Assigned task: Restate the data that follows exactly as it stands, beginning with the first line and ending with the line that contains "Killed dies: the".

Source data:
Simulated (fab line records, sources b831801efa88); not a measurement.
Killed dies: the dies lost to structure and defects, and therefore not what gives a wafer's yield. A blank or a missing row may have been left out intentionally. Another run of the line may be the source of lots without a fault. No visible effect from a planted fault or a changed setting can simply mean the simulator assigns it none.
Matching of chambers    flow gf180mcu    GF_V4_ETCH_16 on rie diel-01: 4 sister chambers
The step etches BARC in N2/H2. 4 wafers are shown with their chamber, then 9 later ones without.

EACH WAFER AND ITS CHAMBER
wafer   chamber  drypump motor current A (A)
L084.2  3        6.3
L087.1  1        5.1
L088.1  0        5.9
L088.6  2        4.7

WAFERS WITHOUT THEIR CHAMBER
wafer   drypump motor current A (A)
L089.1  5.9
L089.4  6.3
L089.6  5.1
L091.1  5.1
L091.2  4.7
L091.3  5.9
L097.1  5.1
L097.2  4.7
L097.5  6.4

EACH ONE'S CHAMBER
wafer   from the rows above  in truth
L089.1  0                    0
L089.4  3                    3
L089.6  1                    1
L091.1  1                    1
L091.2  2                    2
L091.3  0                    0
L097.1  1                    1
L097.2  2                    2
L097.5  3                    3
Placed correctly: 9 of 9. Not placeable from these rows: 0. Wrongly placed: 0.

Exercise response:
Simulated (fab line records, sources b831801efa88); not a measurement.
Killed dies: the dies lost to structure and defects, and therefore not what gives a wafer's yield. A blank or a missing row may have been left out intentionally. Another run of the line may be the source of lots without a fault. No visible effect from a planted fault or a changed setting can simply mean the simulator assigns it none.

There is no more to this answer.